-- Opening Marker --

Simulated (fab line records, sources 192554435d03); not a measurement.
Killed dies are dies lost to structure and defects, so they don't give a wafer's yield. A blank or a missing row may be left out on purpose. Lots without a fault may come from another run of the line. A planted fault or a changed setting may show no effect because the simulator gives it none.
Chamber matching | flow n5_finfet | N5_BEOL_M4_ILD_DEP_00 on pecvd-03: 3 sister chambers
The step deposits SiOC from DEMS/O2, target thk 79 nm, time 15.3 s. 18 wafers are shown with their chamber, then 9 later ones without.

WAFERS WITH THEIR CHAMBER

-- Closing Marker --

(Work item) Set down all the entries again, word for word.

(Task response)
Simulated (fab line records, sources 192554435d03); not a measurement.
Killed dies are dies lost to structure and defects, so they don't give a wafer's yield. A blank or a missing row may be left out on purpose. Lots without a fault may come from another run of the line. A planted fault or a changed setting may show no effect because the simulator gives it none.
Chamber matching | flow n5_finfet | N5_BEOL_M4_ILD_DEP_00 on pecvd-03: 3 sister chambers
The step deposits SiOC from DEMS/O2, target thk 79 nm, time 15.3 s. 18 wafers are shown with their chamber, then 9 later ones without.

WAFERS WITH THEIR CHAMBER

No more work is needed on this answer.